Information provided ▸
-*-*-

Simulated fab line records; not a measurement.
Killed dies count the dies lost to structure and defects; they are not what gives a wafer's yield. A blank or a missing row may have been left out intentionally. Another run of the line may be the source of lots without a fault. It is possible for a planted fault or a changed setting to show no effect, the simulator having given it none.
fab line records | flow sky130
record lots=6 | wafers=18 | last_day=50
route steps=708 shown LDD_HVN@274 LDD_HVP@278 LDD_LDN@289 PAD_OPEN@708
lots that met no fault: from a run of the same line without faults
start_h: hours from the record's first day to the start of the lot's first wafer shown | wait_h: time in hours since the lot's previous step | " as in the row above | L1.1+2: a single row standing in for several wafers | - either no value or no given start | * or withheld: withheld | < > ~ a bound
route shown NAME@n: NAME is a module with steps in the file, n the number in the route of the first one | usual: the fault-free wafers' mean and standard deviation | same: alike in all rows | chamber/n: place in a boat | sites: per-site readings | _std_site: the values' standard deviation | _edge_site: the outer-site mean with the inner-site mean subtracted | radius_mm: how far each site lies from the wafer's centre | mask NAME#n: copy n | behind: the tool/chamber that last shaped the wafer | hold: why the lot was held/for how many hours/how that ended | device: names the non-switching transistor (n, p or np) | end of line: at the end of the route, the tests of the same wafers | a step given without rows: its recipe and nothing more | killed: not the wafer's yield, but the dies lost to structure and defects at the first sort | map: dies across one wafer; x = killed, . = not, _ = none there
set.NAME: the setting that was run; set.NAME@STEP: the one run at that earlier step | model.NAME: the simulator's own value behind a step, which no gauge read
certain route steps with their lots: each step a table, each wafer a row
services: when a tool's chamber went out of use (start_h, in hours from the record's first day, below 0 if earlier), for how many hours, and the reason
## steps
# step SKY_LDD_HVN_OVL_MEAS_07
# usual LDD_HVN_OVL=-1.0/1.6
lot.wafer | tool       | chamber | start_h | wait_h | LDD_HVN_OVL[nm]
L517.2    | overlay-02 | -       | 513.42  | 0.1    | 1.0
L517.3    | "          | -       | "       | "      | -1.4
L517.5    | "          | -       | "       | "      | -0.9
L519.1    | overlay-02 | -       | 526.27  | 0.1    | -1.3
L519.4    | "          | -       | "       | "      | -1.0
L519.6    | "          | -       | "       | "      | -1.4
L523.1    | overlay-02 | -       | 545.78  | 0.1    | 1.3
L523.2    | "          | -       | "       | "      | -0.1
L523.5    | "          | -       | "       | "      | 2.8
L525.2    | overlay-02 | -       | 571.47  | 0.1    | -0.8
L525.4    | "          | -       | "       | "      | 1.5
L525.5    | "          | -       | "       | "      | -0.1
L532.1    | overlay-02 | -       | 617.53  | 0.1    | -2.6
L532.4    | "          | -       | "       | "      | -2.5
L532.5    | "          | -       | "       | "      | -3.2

-*-*-

Brief ▸ Exactly as they stand, set down the lines from the top of the data through the line with "fab line records | flow sky130".

Result ▸
Simulated fab line records; not a measurement.
Killed dies count the dies lost to structure and defects; they are not what gives a wafer's yield. A blank or a missing row may have been left out intentionally. Another run of the line may be the source of lots without a fault. It is possible for a planted fault or a changed setting to show no effect, the simulator having given it none.
fab line records | flow sky130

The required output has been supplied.